▶ [Supplied entries]
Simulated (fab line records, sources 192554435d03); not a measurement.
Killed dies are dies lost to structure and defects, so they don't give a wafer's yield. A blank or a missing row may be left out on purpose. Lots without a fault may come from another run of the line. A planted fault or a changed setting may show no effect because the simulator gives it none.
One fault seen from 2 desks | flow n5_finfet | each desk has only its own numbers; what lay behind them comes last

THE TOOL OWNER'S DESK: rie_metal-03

▶ [Requirement] Without leaving anything out, output all of the data above exactly.

▶ [Your response]
Simulated (fab line records, sources 192554435d03); not a measurement.
Killed dies are dies lost to structure and defects, so they don't give a wafer's yield. A blank or a missing row may be left out on purpose. Lots without a fault may come from another run of the line. A planted fault or a changed setting may show no effect because the simulator gives it none.
One fault seen from 2 desks | flow n5_finfet | each desk has only its own numbers; what lay behind them comes last

THE TOOL OWNER'S DESK: rie_metal-03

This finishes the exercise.